- **INFORMATION SHOWN**
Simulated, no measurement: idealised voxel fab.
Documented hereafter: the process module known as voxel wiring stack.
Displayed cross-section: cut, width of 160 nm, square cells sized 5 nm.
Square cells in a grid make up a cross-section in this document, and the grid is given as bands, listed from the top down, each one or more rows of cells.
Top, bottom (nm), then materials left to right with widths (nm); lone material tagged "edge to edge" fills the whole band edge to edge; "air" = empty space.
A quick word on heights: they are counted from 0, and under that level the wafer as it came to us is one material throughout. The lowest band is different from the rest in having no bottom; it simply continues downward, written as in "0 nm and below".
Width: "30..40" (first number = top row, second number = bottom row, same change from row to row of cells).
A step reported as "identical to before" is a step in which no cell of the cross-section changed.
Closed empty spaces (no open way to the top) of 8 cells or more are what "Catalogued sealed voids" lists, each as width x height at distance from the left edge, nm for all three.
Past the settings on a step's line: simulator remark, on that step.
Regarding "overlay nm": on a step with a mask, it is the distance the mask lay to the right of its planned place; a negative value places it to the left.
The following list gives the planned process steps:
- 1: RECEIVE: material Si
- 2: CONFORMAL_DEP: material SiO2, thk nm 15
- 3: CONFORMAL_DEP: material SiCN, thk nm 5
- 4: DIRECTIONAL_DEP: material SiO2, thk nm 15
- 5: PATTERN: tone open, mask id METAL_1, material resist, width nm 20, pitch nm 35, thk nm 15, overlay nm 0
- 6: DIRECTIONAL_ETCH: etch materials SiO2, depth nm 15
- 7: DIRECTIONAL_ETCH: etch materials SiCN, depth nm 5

- **WORK ORDER**
Each line of the records must be reproduced exactly.

- **TASK OUTPUT**
Simulated, no measurement: idealised voxel fab.
Documented hereafter: the process module known as voxel wiring stack.
Displayed cross-section: cut, width of 160 nm, square cells sized 5 nm.
Square cells in a grid make up a cross-section in this document, and the grid is given as bands, listed from the top down, each one or more rows of cells.
Top, bottom (nm), then materials left to right with widths (nm); lone material tagged "edge to edge" fills the whole band edge to edge; "air" = empty space.
A quick word on heights: they are counted from 0, and under that level the wafer as it came to us is one material throughout. The lowest band is different from the rest in having no bottom; it simply continues downward, written as in "0 nm and below".
Width: "30..40" (first number = top row, second number = bottom row, same change from row to row of cells).
A step reported as "identical to before" is a step in which no cell of the cross-section changed.
Closed empty spaces (no open way to the top) of 8 cells or more are what "Catalogued sealed voids" lists, each as width x height at distance from the left edge, nm for all three.
Past the settings on a step's line: simulator remark, on that step.
Regarding "overlay nm": on a step with a mask, it is the distance the mask lay to the right of its planned place; a negative value places it to the left.
The following list gives the planned process steps:
- 1: RECEIVE: material Si
- 2: CONFORMAL_DEP: material SiO2, thk nm 15
- 3: CONFORMAL_DEP: material SiCN, thk nm 5
- 4: DIRECTIONAL_DEP: material SiO2, thk nm 15
- 5: PATTERN: tone open, mask id METAL_1, material resist, width nm 20, pitch nm 35, thk nm 15, overlay nm 0
- 6: DIRECTIONAL_ETCH: etch materials SiO2, depth nm 15
- 7: DIRECTIONAL_ETCH: etch materials SiCN, depth nm 5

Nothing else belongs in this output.